Exercise: Would you output all the data exactly as it stands?

Data:
---*---
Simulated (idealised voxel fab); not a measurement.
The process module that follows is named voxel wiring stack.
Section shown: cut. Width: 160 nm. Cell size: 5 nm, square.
---*---

Response area:
Simulated (idealised voxel fab); not a measurement.
The process module that follows is named voxel wiring stack.
Section shown: cut. Width: 160 nm. Cell size: 5 nm, square.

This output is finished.